### ACTION ITEM
Restate the records exactly. Include all of them.

### MATERIAL SHOWN
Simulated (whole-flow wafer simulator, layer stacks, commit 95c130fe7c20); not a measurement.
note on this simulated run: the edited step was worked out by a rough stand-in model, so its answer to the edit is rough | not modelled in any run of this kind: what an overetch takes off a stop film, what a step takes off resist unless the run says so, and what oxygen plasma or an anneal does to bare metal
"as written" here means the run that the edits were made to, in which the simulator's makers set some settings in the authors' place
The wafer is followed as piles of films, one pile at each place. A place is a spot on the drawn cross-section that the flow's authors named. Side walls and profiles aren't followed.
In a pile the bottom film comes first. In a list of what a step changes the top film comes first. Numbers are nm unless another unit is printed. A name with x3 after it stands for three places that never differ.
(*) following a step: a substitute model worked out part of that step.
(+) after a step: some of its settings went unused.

### REPLY
Simulated (whole-flow wafer simulator, layer stacks, commit 95c130fe7c20); not a measurement.
note on this simulated run: the edited step was worked out by a rough stand-in model, so its answer to the edit is rough | not modelled in any run of this kind: what an overetch takes off a stop film, what a step takes off resist unless the run says so, and what oxygen plasma or an anneal does to bare metal
"as written" here means the run that the edits were made to, in which the simulator's makers set some settings in the authors' place
The wafer is followed as piles of films, one pile at each place. A place is a spot on the drawn cross-section that the flow's authors named. Side walls and profiles aren't followed.
In a pile the bottom film comes first. In a list of what a step changes the top film comes first. Numbers are nm unless another unit is printed. A name with x3 after it stands for three places that never differ.
(*) following a step: a substitute model worked out part of that step.
(+) after a step: some of its settings went unused.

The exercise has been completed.